::::

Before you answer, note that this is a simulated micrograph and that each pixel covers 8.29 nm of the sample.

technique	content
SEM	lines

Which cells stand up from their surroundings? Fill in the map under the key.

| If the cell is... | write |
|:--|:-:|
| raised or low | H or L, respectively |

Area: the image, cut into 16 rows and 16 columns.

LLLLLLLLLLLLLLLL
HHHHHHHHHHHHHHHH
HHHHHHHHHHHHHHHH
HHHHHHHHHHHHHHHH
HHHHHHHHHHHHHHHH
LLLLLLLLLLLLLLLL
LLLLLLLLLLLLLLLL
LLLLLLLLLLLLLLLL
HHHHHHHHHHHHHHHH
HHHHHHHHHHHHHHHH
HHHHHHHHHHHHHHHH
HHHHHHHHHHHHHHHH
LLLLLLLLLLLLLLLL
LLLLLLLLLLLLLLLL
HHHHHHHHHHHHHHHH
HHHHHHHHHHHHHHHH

::::

§ TASK ITEM: When you reach the end of the records, set them all down again exactly.

§ TASK SOLUTION:
Before you answer, note that this is a simulated micrograph and that each pixel covers 8.29 nm of the sample.

technique	content
SEM	lines

Which cells stand up from their surroundings? Fill in the map under the key.

| If the cell is... | write |
|:--|:-:|
| raised or low | H or L, respectively |

Area: the image, cut into 16 rows and 16 columns.

LLLLLLLLLLLLLLLL
HHHHHHHHHHHHHHHH
HHHHHHHHHHHHHHHH
HHHHHHHHHHHHHHHH
HHHHHHHHHHHHHHHH
LLLLLLLLLLLLLLLL
LLLLLLLLLLLLLLLL
LLLLLLLLLLLLLLLL
HHHHHHHHHHHHHHHH
HHHHHHHHHHHHHHHH
HHHHHHHHHHHHHHHH
HHHHHHHHHHHHHHHH
LLLLLLLLLLLLLLLL
LLLLLLLLLLLLLLLL
HHHHHHHHHHHHHHHH
HHHHHHHHHHHHHHHH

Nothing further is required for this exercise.